- GIVEN INFORMATION
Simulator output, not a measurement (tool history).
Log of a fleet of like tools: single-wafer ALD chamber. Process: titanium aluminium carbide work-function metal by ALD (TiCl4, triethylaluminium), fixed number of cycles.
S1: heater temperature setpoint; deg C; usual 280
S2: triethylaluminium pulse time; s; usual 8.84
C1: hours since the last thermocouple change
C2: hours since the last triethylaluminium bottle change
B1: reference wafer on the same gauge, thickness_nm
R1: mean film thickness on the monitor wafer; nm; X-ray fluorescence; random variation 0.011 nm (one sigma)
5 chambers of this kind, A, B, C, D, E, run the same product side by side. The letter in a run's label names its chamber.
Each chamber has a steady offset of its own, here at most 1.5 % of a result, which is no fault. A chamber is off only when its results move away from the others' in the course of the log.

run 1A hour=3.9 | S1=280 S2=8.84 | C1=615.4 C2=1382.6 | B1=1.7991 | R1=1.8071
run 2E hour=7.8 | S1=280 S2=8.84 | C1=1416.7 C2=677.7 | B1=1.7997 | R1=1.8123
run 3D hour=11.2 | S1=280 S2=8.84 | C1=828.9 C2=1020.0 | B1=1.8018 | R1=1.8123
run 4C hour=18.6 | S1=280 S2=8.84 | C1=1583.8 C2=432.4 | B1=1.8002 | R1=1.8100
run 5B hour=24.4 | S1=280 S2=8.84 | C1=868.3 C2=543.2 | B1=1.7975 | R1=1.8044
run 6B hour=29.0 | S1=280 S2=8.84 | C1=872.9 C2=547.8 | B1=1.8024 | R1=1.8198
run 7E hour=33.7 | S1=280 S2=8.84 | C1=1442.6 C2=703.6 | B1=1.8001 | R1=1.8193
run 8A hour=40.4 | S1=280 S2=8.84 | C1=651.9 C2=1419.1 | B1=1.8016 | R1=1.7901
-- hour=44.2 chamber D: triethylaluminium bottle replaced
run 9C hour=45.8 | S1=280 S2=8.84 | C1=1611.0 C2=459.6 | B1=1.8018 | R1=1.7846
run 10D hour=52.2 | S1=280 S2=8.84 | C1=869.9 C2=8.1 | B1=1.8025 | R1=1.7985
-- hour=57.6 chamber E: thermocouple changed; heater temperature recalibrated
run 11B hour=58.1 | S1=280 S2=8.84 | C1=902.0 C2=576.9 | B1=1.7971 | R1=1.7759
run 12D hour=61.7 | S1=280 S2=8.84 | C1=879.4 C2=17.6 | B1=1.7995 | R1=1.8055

- REQUIREMENT
Give again, word for word, the lines of the listing, starting at its first line and ending with the line containing "B1: reference wafer".

- RESULT
Simulator output, not a measurement (tool history).
Log of a fleet of like tools: single-wafer ALD chamber. Process: titanium aluminium carbide work-function metal by ALD (TiCl4, triethylaluminium), fixed number of cycles.
S1: heater temperature setpoint; deg C; usual 280
S2: triethylaluminium pulse time; s; usual 8.84
C1: hours since the last thermocouple change
C2: hours since the last triethylaluminium bottle change
B1: reference wafer on the same gauge, thickness_nm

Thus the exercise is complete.